## Requirement
Stop after the line that contains "Candidate: I'd say"; until then, restate each line of the entries word for word from the very first.

※ ※ ※

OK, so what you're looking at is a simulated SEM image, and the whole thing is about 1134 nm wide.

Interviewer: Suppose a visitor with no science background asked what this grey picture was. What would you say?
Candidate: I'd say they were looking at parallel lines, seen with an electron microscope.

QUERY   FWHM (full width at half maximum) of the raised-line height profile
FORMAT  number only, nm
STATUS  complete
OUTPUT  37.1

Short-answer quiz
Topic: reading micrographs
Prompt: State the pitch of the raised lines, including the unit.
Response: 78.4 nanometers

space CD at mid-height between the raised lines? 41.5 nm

※ ※ ※

## Task answer
OK, so what you're looking at is a simulated SEM image, and the whole thing is about 1134 nm wide.

Interviewer: Suppose a visitor with no science background asked what this grey picture was. What would you say?
Candidate: I'd say they were looking at parallel lines, seen with an electron microscope.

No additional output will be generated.